==================================================

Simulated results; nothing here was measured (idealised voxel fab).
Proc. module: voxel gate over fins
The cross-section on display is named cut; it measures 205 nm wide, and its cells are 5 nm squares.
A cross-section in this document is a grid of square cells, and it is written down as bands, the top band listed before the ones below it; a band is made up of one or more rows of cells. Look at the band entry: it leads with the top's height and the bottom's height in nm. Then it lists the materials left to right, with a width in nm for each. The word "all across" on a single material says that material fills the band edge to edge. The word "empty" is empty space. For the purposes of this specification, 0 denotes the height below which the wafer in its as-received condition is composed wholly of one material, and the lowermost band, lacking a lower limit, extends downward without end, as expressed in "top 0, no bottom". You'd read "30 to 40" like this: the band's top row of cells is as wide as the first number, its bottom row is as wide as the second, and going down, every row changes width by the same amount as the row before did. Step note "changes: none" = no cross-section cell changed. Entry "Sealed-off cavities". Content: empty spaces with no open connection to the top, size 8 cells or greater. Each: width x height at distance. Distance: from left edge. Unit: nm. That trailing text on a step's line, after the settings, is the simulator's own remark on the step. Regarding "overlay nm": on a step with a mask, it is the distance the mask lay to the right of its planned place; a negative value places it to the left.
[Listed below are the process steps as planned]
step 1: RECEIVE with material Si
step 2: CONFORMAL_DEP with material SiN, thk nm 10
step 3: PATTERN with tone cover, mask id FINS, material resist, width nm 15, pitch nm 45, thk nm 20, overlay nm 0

==================================================

## Brief
Restate all of the entries above precisely.

## Exercise solution
Simulated results; nothing here was measured (idealised voxel fab).
Proc. module: voxel gate over fins
The cross-section on display is named cut; it measures 205 nm wide, and its cells are 5 nm squares.
A cross-section in this document is a grid of square cells, and it is written down as bands, the top band listed before the ones below it; a band is made up of one or more rows of cells. Look at the band entry: it leads with the top's height and the bottom's height in nm. Then it lists the materials left to right, with a width in nm for each. The word "all across" on a single material says that material fills the band edge to edge. The word "empty" is empty space. For the purposes of this specification, 0 denotes the height below which the wafer in its as-received condition is composed wholly of one material, and the lowermost band, lacking a lower limit, extends downward without end, as expressed in "top 0, no bottom". You'd read "30 to 40" like this: the band's top row of cells is as wide as the first number, its bottom row is as wide as the second, and going down, every row changes width by the same amount as the row before did. Step note "changes: none" = no cross-section cell changed. Entry "Sealed-off cavities". Content: empty spaces with no open connection to the top, size 8 cells or greater. Each: width x height at distance. Distance: from left edge. Unit: nm. That trailing text on a step's line, after the settings, is the simulator's own remark on the step. Regarding "overlay nm": on a step with a mask, it is the distance the mask lay to the right of its planned place; a negative value places it to the left.
[Listed below are the process steps as planned]
step 1: RECEIVE with material Si
step 2: CONFORMAL_DEP with material SiN, thk nm 10
step 3: PATTERN with tone cover, mask id FINS, material resist, width nm 15, pitch nm 45, thk nm 20, overlay nm 0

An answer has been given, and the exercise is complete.